When you reach the line containing "route shown NAME@n: NAME" in the records below, start copying exactly, and stop once you have copied the line containing "# step N5_BEOL_M11_EXPOSE_08".

┌──
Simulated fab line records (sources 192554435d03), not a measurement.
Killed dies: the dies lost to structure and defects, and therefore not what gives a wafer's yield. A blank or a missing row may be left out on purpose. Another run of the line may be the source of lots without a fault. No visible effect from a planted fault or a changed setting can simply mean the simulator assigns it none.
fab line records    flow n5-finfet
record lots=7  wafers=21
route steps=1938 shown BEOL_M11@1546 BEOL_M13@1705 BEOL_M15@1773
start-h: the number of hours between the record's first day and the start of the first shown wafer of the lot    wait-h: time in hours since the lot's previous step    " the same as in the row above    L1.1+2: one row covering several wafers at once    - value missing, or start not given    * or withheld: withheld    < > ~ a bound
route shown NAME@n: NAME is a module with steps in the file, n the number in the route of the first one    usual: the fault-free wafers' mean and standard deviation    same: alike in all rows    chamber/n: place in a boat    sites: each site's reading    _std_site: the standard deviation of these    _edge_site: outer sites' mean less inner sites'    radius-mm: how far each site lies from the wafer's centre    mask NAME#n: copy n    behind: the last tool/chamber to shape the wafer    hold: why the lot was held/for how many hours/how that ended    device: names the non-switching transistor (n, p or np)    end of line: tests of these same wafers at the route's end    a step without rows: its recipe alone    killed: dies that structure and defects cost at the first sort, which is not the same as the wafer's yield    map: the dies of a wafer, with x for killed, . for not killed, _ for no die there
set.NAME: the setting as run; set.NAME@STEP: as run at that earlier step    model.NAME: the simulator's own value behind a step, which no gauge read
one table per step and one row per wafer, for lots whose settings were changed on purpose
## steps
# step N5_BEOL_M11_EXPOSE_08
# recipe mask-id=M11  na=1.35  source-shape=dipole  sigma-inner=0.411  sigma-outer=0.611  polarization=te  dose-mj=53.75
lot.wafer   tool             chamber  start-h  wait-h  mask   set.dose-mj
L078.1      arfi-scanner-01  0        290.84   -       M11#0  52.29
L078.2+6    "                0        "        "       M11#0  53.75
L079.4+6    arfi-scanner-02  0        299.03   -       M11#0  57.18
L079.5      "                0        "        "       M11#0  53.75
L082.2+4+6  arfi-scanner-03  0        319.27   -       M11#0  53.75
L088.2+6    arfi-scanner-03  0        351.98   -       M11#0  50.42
└──

» Reply
route shown NAME@n: NAME is a module with steps in the file, n the number in the route of the first one    usual: the fault-free wafers' mean and standard deviation    same: alike in all rows    chamber/n: place in a boat    sites: each site's reading    _std_site: the standard deviation of these    _edge_site: outer sites' mean less inner sites'    radius-mm: how far each site lies from the wafer's centre    mask NAME#n: copy n    behind: the last tool/chamber to shape the wafer    hold: why the lot was held/for how many hours/how that ended    device: names the non-switching transistor (n, p or np)    end of line: tests of these same wafers at the route's end    a step without rows: its recipe alone    killed: dies that structure and defects cost at the first sort, which is not the same as the wafer's yield    map: the dies of a wafer, with x for killed, . for not killed, _ for no die there
set.NAME: the setting as run; set.NAME@STEP: as run at that earlier step    model.NAME: the simulator's own value behind a step, which no gauge read
one table per step and one row per wafer, for lots whose settings were changed on purpose
## steps
# step N5_BEOL_M11_EXPOSE_08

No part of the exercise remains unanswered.